# [Entries provided]
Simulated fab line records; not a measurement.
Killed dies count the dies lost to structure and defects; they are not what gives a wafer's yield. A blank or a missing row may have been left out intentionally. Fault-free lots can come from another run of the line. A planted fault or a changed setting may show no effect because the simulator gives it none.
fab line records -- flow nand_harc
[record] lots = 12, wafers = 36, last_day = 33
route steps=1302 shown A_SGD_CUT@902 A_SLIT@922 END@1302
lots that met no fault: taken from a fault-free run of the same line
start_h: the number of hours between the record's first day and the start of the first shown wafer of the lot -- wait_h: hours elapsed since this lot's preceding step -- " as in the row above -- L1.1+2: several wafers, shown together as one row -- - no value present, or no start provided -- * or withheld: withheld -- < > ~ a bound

# [Required action]
Reproduce all entries. Keep them exact.

# [Answer box]
Simulated fab line records; not a measurement.
Killed dies count the dies lost to structure and defects; they are not what gives a wafer's yield. A blank or a missing row may have been left out intentionally. Fault-free lots can come from another run of the line. A planted fault or a changed setting may show no effect because the simulator gives it none.
fab line records -- flow nand_harc
[record] lots = 12, wafers = 36, last_day = 33
route steps=1302 shown A_SGD_CUT@902 A_SLIT@922 END@1302
lots that met no fault: taken from a fault-free run of the same line
start_h: the number of hours between the record's first day and the start of the first shown wafer of the lot -- wait_h: hours elapsed since this lot's preceding step -- " as in the row above -- L1.1+2: several wafers, shown together as one row -- - no value present, or no start provided -- * or withheld: withheld -- < > ~ a bound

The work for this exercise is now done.